> [Information given]:
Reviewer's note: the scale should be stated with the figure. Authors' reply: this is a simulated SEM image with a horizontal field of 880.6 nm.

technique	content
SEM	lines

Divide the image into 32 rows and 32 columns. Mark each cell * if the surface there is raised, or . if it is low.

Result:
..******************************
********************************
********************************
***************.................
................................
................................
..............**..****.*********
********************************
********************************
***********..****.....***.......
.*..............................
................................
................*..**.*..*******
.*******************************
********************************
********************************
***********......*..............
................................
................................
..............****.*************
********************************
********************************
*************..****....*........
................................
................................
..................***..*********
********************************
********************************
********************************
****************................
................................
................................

> [Work instruction]: Starting at the top of the listing above, repeat every line exactly until the line that contains "Divide the image" has been repeated too.

> [Reply]:
Reviewer's note: the scale should be stated with the figure. Authors' reply: this is a simulated SEM image with a horizontal field of 880.6 nm.

technique	content
SEM	lines

Divide the image into 32 rows and 32 columns. Mark each cell * if the surface there is raised, or . if it is low.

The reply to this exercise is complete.